REQUIREMENT
Only an exact repetition of every entry counts as the answer.

####

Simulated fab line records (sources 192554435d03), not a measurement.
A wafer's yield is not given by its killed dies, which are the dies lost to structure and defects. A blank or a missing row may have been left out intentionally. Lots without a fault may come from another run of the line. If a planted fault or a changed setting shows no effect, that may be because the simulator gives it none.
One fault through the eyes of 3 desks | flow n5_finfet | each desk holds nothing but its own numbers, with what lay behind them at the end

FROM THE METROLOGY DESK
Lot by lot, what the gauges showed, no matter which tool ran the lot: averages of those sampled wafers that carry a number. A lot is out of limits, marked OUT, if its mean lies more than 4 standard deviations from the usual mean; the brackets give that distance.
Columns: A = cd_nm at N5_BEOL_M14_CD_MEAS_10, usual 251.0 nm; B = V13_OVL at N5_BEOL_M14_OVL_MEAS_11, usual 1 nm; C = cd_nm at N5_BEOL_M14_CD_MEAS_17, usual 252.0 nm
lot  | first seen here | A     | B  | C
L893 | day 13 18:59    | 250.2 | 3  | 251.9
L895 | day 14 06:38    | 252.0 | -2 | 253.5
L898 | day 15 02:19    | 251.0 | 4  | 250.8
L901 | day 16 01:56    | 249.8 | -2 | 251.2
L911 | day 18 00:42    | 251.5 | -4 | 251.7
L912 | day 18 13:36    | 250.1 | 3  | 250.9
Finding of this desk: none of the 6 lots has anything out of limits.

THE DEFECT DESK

####

WRITTEN SOLUTION
Simulated fab line records (sources 192554435d03), not a measurement.
A wafer's yield is not given by its killed dies, which are the dies lost to structure and defects. A blank or a missing row may have been left out intentionally. Lots without a fault may come from another run of the line. If a planted fault or a changed setting shows no effect, that may be because the simulator gives it none.
One fault through the eyes of 3 desks | flow n5_finfet | each desk holds nothing but its own numbers, with what lay behind them at the end

FROM THE METROLOGY DESK
Lot by lot, what the gauges showed, no matter which tool ran the lot: averages of those sampled wafers that carry a number. A lot is out of limits, marked OUT, if its mean lies more than 4 standard deviations from the usual mean; the brackets give that distance.
Columns: A = cd_nm at N5_BEOL_M14_CD_MEAS_10, usual 251.0 nm; B = V13_OVL at N5_BEOL_M14_OVL_MEAS_11, usual 1 nm; C = cd_nm at N5_BEOL_M14_CD_MEAS_17, usual 252.0 nm
lot  | first seen here | A     | B  | C
L893 | day 13 18:59    | 250.2 | 3  | 251.9
L895 | day 14 06:38    | 252.0 | -2 | 253.5
L898 | day 15 02:19    | 251.0 | 4  | 250.8
L901 | day 16 01:56    | 249.8 | -2 | 251.2
L911 | day 18 00:42    | 251.5 | -4 | 251.7
L912 | day 18 13:36    | 250.1 | 3  | 250.9
Finding of this desk: none of the 6 lots has anything out of limits.

THE DEFECT DESK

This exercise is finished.